> SUPPLIED INFORMATION:
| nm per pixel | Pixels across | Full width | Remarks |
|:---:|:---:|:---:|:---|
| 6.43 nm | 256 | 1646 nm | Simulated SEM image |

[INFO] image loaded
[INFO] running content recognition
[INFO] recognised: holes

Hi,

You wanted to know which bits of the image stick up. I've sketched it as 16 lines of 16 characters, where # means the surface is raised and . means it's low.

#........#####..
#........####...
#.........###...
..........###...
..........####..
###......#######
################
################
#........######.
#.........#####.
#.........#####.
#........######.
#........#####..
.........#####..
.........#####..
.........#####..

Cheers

> WORK TASK:
Would you please reproduce all of the lines above exactly?

> WRITTEN REPLY:
| nm per pixel | Pixels across | Full width | Remarks |
|:---:|:---:|:---:|:---|
| 6.43 nm | 256 | 1646 nm | Simulated SEM image |

[INFO] image loaded
[INFO] running content recognition
[INFO] recognised: holes

Hi,

You wanted to know which bits of the image stick up. I've sketched it as 16 lines of 16 characters, where # means the surface is raised and . means it's low.

#........#####..
#........####...
#.........###...
..........###...
..........####..
###......#######
################
################
#........######.
#.........#####.
#.........#####.
#........######.
#........#####..
.........#####..
.........#####..
.........#####..

Cheers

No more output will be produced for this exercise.